*****

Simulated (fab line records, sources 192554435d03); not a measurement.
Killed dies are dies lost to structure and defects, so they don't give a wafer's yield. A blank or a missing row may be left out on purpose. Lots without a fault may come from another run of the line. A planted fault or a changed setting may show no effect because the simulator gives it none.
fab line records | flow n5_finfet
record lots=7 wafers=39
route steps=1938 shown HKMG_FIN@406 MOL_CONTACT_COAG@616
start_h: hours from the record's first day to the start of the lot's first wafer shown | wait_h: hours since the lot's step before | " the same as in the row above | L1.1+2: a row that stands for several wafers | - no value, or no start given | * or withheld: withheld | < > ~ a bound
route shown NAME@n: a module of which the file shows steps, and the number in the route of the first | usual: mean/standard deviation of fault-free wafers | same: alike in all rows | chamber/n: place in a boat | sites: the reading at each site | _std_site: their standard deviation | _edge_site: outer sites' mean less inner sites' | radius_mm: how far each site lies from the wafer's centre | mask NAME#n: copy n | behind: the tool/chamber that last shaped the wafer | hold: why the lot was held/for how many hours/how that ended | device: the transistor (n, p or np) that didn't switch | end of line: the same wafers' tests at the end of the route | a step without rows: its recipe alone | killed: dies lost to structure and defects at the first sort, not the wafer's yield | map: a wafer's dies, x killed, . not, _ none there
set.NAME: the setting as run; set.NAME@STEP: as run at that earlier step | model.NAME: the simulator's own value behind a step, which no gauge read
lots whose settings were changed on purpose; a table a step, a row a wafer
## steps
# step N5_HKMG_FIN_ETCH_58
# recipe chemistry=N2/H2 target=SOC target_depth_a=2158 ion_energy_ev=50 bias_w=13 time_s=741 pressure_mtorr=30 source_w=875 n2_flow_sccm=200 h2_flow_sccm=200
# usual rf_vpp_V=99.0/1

*****

- _Work item_: Each record must be returned in full and exactly.

- _Exercise response_:
Simulated (fab line records, sources 192554435d03); not a measurement.
Killed dies are dies lost to structure and defects, so they don't give a wafer's yield. A blank or a missing row may be left out on purpose. Lots without a fault may come from another run of the line. A planted fault or a changed setting may show no effect because the simulator gives it none.
fab line records | flow n5_finfet
record lots=7 wafers=39
route steps=1938 shown HKMG_FIN@406 MOL_CONTACT_COAG@616
start_h: hours from the record's first day to the start of the lot's first wafer shown | wait_h: hours since the lot's step before | " the same as in the row above | L1.1+2: a row that stands for several wafers | - no value, or no start given | * or withheld: withheld | < > ~ a bound
route shown NAME@n: a module of which the file shows steps, and the number in the route of the first | usual: mean/standard deviation of fault-free wafers | same: alike in all rows | chamber/n: place in a boat | sites: the reading at each site | _std_site: their standard deviation | _edge_site: outer sites' mean less inner sites' | radius_mm: how far each site lies from the wafer's centre | mask NAME#n: copy n | behind: the tool/chamber that last shaped the wafer | hold: why the lot was held/for how many hours/how that ended | device: the transistor (n, p or np) that didn't switch | end of line: the same wafers' tests at the end of the route | a step without rows: its recipe alone | killed: dies lost to structure and defects at the first sort, not the wafer's yield | map: a wafer's dies, x killed, . not, _ none there
set.NAME: the setting as run; set.NAME@STEP: as run at that earlier step | model.NAME: the simulator's own value behind a step, which no gauge read
lots whose settings were changed on purpose; a table a step, a row a wafer
## steps
# step N5_HKMG_FIN_ETCH_58
# recipe chemistry=N2/H2 target=SOC target_depth_a=2158 ion_energy_ev=50 bias_w=13 time_s=741 pressure_mtorr=30 source_w=875 n2_flow_sccm=200 h2_flow_sccm=200
# usual rf_vpp_V=99.0/1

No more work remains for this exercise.